EXERCISE
Print every line below. Match each one exactly.

GIVEN ENTRIES

══════════

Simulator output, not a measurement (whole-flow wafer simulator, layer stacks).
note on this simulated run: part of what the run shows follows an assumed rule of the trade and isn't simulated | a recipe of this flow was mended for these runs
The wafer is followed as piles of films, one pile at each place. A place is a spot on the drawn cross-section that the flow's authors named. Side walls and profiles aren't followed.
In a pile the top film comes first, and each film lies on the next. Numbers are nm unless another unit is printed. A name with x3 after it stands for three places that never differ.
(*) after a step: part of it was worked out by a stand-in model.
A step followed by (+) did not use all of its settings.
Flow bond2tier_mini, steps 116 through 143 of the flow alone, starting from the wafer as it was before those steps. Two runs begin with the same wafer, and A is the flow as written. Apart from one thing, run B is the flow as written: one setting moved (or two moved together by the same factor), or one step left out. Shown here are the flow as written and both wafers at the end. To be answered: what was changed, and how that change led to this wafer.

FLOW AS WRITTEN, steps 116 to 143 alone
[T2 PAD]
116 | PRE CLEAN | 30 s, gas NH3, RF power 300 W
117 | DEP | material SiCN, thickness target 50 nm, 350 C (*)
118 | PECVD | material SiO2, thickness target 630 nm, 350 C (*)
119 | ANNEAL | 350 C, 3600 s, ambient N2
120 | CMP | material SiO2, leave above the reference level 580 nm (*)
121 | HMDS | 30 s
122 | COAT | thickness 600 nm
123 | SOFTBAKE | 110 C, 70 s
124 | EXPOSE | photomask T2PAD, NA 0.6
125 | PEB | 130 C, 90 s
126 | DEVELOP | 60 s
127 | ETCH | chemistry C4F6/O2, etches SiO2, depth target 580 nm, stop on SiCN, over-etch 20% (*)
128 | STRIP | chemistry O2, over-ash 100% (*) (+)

══════════

WRITTEN SOLUTION
Simulator output, not a measurement (whole-flow wafer simulator, layer stacks).
note on this simulated run: part of what the run shows follows an assumed rule of the trade and isn't simulated | a recipe of this flow was mended for these runs
The wafer is followed as piles of films, one pile at each place. A place is a spot on the drawn cross-section that the flow's authors named. Side walls and profiles aren't followed.
In a pile the top film comes first, and each film lies on the next. Numbers are nm unless another unit is printed. A name with x3 after it stands for three places that never differ.
(*) after a step: part of it was worked out by a stand-in model.
A step followed by (+) did not use all of its settings.
Flow bond2tier_mini, steps 116 through 143 of the flow alone, starting from the wafer as it was before those steps. Two runs begin with the same wafer, and A is the flow as written. Apart from one thing, run B is the flow as written: one setting moved (or two moved together by the same factor), or one step left out. Shown here are the flow as written and both wafers at the end. To be answered: what was changed, and how that change led to this wafer.

FLOW AS WRITTEN, steps 116 to 143 alone
[T2 PAD]
116 | PRE CLEAN | 30 s, gas NH3, RF power 300 W
117 | DEP | material SiCN, thickness target 50 nm, 350 C (*)
118 | PECVD | material SiO2, thickness target 630 nm, 350 C (*)
119 | ANNEAL | 350 C, 3600 s, ambient N2
120 | CMP | material SiO2, leave above the reference level 580 nm (*)
121 | HMDS | 30 s
122 | COAT | thickness 600 nm
123 | SOFTBAKE | 110 C, 70 s
124 | EXPOSE | photomask T2PAD, NA 0.6
125 | PEB | 130 C, 90 s
126 | DEVELOP | 60 s
127 | ETCH | chemistry C4F6/O2, etches SiO2, depth target 580 nm, stop on SiCN, over-etch 20% (*)
128 | STRIP | chemistry O2, over-ash 100% (*) (+)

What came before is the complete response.